+++ RECORDS PROVIDED +++

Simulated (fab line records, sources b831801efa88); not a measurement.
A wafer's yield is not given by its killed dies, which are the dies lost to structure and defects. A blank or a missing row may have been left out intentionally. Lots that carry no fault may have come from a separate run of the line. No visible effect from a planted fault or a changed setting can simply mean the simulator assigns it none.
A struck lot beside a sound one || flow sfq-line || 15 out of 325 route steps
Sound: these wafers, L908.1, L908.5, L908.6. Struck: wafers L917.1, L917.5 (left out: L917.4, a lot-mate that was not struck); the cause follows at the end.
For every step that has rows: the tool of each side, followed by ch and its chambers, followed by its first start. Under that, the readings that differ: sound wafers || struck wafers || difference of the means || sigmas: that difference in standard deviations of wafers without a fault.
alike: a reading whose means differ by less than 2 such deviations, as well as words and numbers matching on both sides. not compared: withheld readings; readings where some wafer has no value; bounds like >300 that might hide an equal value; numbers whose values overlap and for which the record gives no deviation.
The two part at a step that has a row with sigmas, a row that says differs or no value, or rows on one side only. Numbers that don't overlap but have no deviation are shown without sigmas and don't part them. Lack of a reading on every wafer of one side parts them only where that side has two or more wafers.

+++

■ WORK ORDER ■
Transcribe exactly, and only, the lines from the opening line of the records through the line containing "A wafer's yield".

■ REPLY ■
Simulated (fab line records, sources b831801efa88); not a measurement.
A wafer's yield is not given by its killed dies, which are the dies lost to structure and defects. A blank or a missing row may have been left out intentionally. Lots that carry no fault may have come from a separate run of the line. No visible effect from a planted fault or a changed setting can simply mean the simulator assigns it none.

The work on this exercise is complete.